Requirement -> Down to the last line, restate the listing below exactly.

Records shown ->
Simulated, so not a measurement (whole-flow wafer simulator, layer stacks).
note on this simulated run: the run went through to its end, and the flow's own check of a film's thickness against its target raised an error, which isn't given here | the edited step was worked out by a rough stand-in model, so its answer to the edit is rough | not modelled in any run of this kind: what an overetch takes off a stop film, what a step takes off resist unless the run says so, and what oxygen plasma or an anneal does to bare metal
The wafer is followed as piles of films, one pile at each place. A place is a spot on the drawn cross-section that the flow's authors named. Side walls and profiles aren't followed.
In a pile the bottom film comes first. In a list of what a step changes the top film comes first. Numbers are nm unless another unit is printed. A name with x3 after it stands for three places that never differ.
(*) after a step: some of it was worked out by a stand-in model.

Answer box ->
Simulated, so not a measurement (whole-flow wafer simulator, layer stacks).
note on this simulated run: the run went through to its end, and the flow's own check of a film's thickness against its target raised an error, which isn't given here | the edited step was worked out by a rough stand-in model, so its answer to the edit is rough | not modelled in any run of this kind: what an overetch takes off a stop film, what a step takes off resist unless the run says so, and what oxygen plasma or an anneal does to bare metal
The wafer is followed as piles of films, one pile at each place. A place is a spot on the drawn cross-section that the flow's authors named. Side walls and profiles aren't followed.
In a pile the bottom film comes first. In a list of what a step changes the top film comes first. Numbers are nm unless another unit is printed. A name with x3 after it stands for three places that never differ.
(*) after a step: some of it was worked out by a stand-in model.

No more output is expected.